## Work request
An exact restatement of every record is required.

BEGIN

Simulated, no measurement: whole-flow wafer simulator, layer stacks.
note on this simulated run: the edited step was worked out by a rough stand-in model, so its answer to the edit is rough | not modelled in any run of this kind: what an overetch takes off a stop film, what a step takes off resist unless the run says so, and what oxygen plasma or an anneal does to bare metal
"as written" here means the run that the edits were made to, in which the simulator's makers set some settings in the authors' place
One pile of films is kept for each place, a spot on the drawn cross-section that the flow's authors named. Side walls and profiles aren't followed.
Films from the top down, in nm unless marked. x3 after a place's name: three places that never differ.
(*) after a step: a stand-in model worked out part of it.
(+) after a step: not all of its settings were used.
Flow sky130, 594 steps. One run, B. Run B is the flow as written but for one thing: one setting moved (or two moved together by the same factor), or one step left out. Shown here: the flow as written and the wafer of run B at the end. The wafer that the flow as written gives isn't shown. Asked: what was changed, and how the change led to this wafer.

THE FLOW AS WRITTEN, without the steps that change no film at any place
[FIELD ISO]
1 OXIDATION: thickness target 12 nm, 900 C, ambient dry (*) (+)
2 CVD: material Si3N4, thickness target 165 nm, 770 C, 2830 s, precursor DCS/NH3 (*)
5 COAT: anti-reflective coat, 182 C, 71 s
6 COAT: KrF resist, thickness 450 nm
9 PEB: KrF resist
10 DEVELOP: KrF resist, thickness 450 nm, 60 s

END

## Task solution
Simulated, no measurement: whole-flow wafer simulator, layer stacks.
note on this simulated run: the edited step was worked out by a rough stand-in model, so its answer to the edit is rough | not modelled in any run of this kind: what an overetch takes off a stop film, what a step takes off resist unless the run says so, and what oxygen plasma or an anneal does to bare metal
"as written" here means the run that the edits were made to, in which the simulator's makers set some settings in the authors' place
One pile of films is kept for each place, a spot on the drawn cross-section that the flow's authors named. Side walls and profiles aren't followed.
Films from the top down, in nm unless marked. x3 after a place's name: three places that never differ.
(*) after a step: a stand-in model worked out part of it.
(+) after a step: not all of its settings were used.
Flow sky130, 594 steps. One run, B. Run B is the flow as written but for one thing: one setting moved (or two moved together by the same factor), or one step left out. Shown here: the flow as written and the wafer of run B at the end. The wafer that the flow as written gives isn't shown. Asked: what was changed, and how the change led to this wafer.

THE FLOW AS WRITTEN, without the steps that change no film at any place
[FIELD ISO]
1 OXIDATION: thickness target 12 nm, 900 C, ambient dry (*) (+)
2 CVD: material Si3N4, thickness target 165 nm, 770 C, 2830 s, precursor DCS/NH3 (*)
5 COAT: anti-reflective coat, 182 C, 71 s
6 COAT: KrF resist, thickness 450 nm
9 PEB: KrF resist
10 DEVELOP: KrF resist, thickness 450 nm, 60 s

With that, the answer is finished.